===

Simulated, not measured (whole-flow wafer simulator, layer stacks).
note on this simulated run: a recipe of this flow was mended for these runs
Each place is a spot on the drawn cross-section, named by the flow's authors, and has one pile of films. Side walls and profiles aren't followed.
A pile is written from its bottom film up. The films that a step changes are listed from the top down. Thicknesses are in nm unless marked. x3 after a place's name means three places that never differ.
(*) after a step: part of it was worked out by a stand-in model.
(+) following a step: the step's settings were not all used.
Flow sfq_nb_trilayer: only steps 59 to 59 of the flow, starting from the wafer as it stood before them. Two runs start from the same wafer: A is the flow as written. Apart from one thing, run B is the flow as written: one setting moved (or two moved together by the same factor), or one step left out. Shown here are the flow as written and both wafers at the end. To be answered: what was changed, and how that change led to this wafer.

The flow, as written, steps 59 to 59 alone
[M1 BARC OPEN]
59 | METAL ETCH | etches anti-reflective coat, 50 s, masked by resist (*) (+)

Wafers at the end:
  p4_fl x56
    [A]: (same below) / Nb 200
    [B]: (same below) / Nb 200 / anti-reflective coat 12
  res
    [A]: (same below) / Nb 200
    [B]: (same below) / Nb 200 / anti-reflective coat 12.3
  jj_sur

===

Action item
Copy exactly the lines that run from the first line of the data to the line containing "[B]: (same below) / Nb 200 / anti-reflective coat 12.3", please, with both ends included and nothing else.

Exercise output
Simulated, not measured (whole-flow wafer simulator, layer stacks).
note on this simulated run: a recipe of this flow was mended for these runs
Each place is a spot on the drawn cross-section, named by the flow's authors, and has one pile of films. Side walls and profiles aren't followed.
A pile is written from its bottom film up. The films that a step changes are listed from the top down. Thicknesses are in nm unless marked. x3 after a place's name means three places that never differ.
(*) after a step: part of it was worked out by a stand-in model.
(+) following a step: the step's settings were not all used.
Flow sfq_nb_trilayer: only steps 59 to 59 of the flow, starting from the wafer as it stood before them. Two runs start from the same wafer: A is the flow as written. Apart from one thing, run B is the flow as written: one setting moved (or two moved together by the same factor), or one step left out. Shown here are the flow as written and both wafers at the end. To be answered: what was changed, and how that change led to this wafer.

The flow, as written, steps 59 to 59 alone
[M1 BARC OPEN]
59 | METAL ETCH | etches anti-reflective coat, 50 s, masked by resist (*) (+)

Wafers at the end:
  p4_fl x56
    [A]: (same below) / Nb 200
    [B]: (same below) / Nb 200 / anti-reflective coat 12
  res
    [A]: (same below) / Nb 200
    [B]: (same below) / Nb 200 / anti-reflective coat 12.3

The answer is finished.